* **GIVEN DATA**:
= = = =

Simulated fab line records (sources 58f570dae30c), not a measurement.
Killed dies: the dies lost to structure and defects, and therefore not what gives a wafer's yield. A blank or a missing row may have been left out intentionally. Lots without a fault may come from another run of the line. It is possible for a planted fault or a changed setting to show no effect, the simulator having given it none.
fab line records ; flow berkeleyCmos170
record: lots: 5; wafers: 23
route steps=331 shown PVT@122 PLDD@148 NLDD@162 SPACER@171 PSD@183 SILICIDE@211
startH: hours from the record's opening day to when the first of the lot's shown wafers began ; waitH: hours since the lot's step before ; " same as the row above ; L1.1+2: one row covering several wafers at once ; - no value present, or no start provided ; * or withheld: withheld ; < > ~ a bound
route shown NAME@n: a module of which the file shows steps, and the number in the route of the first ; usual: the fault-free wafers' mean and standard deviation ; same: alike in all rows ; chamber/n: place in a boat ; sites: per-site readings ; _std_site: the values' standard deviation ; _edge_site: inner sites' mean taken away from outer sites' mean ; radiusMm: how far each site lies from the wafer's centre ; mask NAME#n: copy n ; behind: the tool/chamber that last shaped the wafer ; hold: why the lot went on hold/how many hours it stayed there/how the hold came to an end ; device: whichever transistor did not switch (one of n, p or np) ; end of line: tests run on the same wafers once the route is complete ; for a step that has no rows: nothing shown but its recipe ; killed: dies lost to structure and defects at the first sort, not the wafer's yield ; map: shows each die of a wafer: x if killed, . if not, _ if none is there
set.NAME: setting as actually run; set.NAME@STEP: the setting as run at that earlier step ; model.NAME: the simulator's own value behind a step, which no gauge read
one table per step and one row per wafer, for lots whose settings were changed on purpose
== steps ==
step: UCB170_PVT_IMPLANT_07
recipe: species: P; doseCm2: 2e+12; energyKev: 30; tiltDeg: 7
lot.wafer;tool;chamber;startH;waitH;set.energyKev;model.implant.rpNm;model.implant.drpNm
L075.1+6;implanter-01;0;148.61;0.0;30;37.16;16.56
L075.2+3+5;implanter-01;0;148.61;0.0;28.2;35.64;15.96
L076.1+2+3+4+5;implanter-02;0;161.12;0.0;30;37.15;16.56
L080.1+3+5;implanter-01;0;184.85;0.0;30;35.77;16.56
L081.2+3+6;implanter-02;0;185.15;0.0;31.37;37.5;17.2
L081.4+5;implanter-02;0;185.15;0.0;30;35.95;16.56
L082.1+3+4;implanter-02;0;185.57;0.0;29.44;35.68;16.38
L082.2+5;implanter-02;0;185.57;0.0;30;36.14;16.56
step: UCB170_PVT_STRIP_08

= = = =

* **BRIEF**:
Copy exactly the opening line of the material, the line bearing "route steps=331 shown", and every line between them. Include nothing else.

* **ANSWER SPACE**:
Simulated fab line records (sources 58f570dae30c), not a measurement.
Killed dies: the dies lost to structure and defects, and therefore not what gives a wafer's yield. A blank or a missing row may have been left out intentionally. Lots without a fault may come from another run of the line. It is possible for a planted fault or a changed setting to show no effect, the simulator having given it none.
fab line records ; flow berkeleyCmos170
record: lots: 5; wafers: 23
route steps=331 shown PVT@122 PLDD@148 NLDD@162 SPACER@171 PSD@183 SILICIDE@211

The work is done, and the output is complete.